▸ Brief:
Send back every record exactly.

▸ Dataset:
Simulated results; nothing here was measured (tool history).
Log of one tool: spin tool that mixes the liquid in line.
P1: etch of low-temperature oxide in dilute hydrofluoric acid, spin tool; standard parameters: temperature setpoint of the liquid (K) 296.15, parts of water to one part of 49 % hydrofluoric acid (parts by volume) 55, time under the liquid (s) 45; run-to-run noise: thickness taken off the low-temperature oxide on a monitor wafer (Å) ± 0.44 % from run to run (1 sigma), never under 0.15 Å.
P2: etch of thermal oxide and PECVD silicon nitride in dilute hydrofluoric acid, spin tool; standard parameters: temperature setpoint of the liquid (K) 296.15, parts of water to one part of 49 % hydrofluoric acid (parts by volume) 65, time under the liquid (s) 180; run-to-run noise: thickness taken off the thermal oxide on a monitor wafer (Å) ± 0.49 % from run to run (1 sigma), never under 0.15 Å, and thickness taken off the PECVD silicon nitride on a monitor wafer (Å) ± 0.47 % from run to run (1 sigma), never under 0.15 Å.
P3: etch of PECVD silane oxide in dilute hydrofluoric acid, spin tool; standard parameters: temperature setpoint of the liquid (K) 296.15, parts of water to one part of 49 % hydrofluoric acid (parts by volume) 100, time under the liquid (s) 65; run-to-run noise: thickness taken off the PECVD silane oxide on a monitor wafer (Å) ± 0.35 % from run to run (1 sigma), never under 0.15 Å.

▸ Written reply:
Simulated results; nothing here was measured (tool history).
Log of one tool: spin tool that mixes the liquid in line.
P1: etch of low-temperature oxide in dilute hydrofluoric acid, spin tool; standard parameters: temperature setpoint of the liquid (K) 296.15, parts of water to one part of 49 % hydrofluoric acid (parts by volume) 55, time under the liquid (s) 45; run-to-run noise: thickness taken off the low-temperature oxide on a monitor wafer (Å) ± 0.44 % from run to run (1 sigma), never under 0.15 Å.
P2: etch of thermal oxide and PECVD silicon nitride in dilute hydrofluoric acid, spin tool; standard parameters: temperature setpoint of the liquid (K) 296.15, parts of water to one part of 49 % hydrofluoric acid (parts by volume) 65, time under the liquid (s) 180; run-to-run noise: thickness taken off the thermal oxide on a monitor wafer (Å) ± 0.49 % from run to run (1 sigma), never under 0.15 Å, and thickness taken off the PECVD silicon nitride on a monitor wafer (Å) ± 0.47 % from run to run (1 sigma), never under 0.15 Å.
P3: etch of PECVD silane oxide in dilute hydrofluoric acid, spin tool; standard parameters: temperature setpoint of the liquid (K) 296.15, parts of water to one part of 49 % hydrofluoric acid (parts by volume) 100, time under the liquid (s) 65; run-to-run noise: thickness taken off the PECVD silane oxide on a monitor wafer (Å) ± 0.35 % from run to run (1 sigma), never under 0.15 Å.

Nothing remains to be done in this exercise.